_Assigned task_
Each line of the material, from the first through the one containing "C1: wafers since the last listed run", is to be written out exactly.

─── Excerpted data

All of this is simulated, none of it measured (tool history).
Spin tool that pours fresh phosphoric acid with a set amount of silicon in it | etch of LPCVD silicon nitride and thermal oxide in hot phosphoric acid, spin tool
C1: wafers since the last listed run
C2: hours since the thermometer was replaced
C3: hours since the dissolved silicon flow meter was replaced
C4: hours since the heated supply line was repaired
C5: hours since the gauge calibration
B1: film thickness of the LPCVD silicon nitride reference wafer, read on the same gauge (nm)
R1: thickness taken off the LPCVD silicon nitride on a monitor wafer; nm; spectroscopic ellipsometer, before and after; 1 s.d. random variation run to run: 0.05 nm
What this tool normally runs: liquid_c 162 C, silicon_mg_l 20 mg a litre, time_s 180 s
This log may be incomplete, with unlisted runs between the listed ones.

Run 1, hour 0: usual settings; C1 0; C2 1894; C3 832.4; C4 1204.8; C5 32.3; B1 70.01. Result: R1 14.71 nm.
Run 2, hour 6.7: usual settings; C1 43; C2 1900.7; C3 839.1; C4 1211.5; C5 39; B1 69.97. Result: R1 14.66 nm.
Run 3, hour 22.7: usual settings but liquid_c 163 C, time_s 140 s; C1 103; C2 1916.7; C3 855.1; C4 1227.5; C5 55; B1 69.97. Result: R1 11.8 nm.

──────

_Exercise solution_
All of this is simulated, none of it measured (tool history).
Spin tool that pours fresh phosphoric acid with a set amount of silicon in it | etch of LPCVD silicon nitride and thermal oxide in hot phosphoric acid, spin tool
C1: wafers since the last listed run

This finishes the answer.